Source data:
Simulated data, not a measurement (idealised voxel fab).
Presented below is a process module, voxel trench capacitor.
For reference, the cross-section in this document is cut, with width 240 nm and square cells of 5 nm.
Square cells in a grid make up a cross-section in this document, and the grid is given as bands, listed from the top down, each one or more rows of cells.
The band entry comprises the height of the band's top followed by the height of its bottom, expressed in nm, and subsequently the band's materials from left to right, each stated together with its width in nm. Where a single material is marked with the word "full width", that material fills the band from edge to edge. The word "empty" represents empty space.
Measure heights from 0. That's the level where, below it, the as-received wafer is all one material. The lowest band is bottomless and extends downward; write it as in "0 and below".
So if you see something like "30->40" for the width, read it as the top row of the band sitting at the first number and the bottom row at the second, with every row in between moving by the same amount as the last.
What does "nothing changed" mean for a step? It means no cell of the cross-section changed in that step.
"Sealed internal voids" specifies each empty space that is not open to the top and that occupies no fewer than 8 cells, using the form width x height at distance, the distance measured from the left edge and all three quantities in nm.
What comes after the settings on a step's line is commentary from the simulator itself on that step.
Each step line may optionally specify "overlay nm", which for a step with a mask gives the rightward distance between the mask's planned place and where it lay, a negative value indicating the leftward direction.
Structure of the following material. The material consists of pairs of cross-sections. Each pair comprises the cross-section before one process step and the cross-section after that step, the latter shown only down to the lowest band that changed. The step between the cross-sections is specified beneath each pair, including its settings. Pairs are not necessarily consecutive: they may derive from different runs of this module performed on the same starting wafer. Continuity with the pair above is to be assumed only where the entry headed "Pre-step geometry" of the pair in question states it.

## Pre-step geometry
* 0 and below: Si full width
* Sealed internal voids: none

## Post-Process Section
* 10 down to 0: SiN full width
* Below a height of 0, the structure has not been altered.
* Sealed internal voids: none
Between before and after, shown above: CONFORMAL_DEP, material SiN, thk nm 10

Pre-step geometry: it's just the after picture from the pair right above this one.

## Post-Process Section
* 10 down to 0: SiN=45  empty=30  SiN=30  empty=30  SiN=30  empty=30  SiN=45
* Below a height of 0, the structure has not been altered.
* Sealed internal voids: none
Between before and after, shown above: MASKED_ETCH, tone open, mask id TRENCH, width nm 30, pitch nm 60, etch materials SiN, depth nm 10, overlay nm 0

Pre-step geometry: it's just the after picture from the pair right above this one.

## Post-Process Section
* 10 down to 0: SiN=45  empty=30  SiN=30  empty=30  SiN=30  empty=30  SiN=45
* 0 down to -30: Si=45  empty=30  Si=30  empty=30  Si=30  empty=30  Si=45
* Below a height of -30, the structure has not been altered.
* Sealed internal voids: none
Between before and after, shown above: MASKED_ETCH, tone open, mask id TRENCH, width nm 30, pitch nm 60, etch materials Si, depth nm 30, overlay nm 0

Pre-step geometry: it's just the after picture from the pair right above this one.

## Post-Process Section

Brief:
Look in the material above for the line with "Measure heights from" and the line with "Each step line", and transcribe exactly those lines and all lines between them, nothing more.

Response box:
Measure heights from 0. That's the level where, below it, the as-received wafer is all one material. The lowest band is bottomless and extends downward; write it as in "0 and below".
So if you see something like "30->40" for the width, read it as the top row of the band sitting at the first number and the bottom row at the second, with every row in between moving by the same amount as the last.
What does "nothing changed" mean for a step? It means no cell of the cross-section changed in that step.
"Sealed internal voids" specifies each empty space that is not open to the top and that occupies no fewer than 8 cells, using the form width x height at distance, the distance measured from the left edge and all three quantities in nm.
What comes after the settings on a step's line is commentary from the simulator itself on that step.
Each step line may optionally specify "overlay nm", which for a step with a mask gives the rightward distance between the mask's planned place and where it lay, a negative value indicating the leftward direction.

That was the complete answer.